- _Work order_
From the records below, transcribe only the lines running from the one with "alike: words and" through the one with "alike: VT_ADJUST_HVTP_OVL". Keep both of those end lines.

- _Supplied information_
=== Begin Enclosure ===

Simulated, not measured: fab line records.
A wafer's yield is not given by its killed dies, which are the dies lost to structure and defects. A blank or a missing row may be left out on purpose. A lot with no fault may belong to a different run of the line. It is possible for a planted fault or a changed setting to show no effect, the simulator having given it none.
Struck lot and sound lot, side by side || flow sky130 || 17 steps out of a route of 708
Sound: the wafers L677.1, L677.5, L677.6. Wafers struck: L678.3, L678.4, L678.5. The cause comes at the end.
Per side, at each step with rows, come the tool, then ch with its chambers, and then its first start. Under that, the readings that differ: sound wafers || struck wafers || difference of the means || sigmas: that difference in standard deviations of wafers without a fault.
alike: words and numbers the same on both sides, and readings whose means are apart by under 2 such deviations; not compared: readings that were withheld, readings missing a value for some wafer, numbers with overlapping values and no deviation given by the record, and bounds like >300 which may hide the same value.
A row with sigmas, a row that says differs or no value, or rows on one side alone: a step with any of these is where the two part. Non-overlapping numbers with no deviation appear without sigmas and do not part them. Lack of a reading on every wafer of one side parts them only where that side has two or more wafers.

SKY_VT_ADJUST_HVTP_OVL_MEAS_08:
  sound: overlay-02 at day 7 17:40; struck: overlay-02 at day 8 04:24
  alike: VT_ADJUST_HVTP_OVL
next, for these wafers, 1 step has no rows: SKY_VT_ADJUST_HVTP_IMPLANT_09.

=== End Enclosure ===

- _Your response_
alike: words and numbers the same on both sides, and readings whose means are apart by under 2 such deviations; not compared: readings that were withheld, readings missing a value for some wafer, numbers with overlapping values and no deviation given by the record, and bounds like >300 which may hide the same value.
A row with sigmas, a row that says differs or no value, or rows on one side alone: a step with any of these is where the two part. Non-overlapping numbers with no deviation appear without sigmas and do not part them. Lack of a reading on every wafer of one side parts them only where that side has two or more wafers.

SKY_VT_ADJUST_HVTP_OVL_MEAS_08:
  sound: overlay-02 at day 7 17:40; struck: overlay-02 at day 8 04:24
  alike: VT_ADJUST_HVTP_OVL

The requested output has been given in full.